Exercise: Restate the records in full, keeping every word as it is.

Listed records:
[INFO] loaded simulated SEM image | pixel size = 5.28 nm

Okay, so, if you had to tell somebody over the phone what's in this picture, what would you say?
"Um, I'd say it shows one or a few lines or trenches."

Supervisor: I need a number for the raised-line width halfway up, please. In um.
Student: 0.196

Expected answer:
[INFO] loaded simulated SEM image | pixel size = 5.28 nm

Okay, so, if you had to tell somebody over the phone what's in this picture, what would you say?
"Um, I'd say it shows one or a few lines or trenches."

Supervisor: I need a number for the raised-line width halfway up, please. In um.
Student: 0.196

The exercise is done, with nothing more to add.